◆ ◆ ◆

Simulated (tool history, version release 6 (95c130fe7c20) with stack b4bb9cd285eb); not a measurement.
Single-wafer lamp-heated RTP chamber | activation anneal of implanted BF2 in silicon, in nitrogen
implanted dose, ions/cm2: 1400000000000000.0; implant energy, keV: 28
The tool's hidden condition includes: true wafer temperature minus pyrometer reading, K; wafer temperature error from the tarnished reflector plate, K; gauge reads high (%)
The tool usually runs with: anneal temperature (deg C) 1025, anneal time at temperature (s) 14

◆ ◆ ◆

**Work item**
Your response should consist of the listing, reproduced exactly.

**Answer space**
Simulated (tool history, version release 6 (95c130fe7c20) with stack b4bb9cd285eb); not a measurement.
Single-wafer lamp-heated RTP chamber | activation anneal of implanted BF2 in silicon, in nitrogen
implanted dose, ions/cm2: 1400000000000000.0; implant energy, keV: 28
The tool's hidden condition includes: true wafer temperature minus pyrometer reading, K; wafer temperature error from the tarnished reflector plate, K; gauge reads high (%)
The tool usually runs with: anneal temperature (deg C) 1025, anneal time at temperature (s) 14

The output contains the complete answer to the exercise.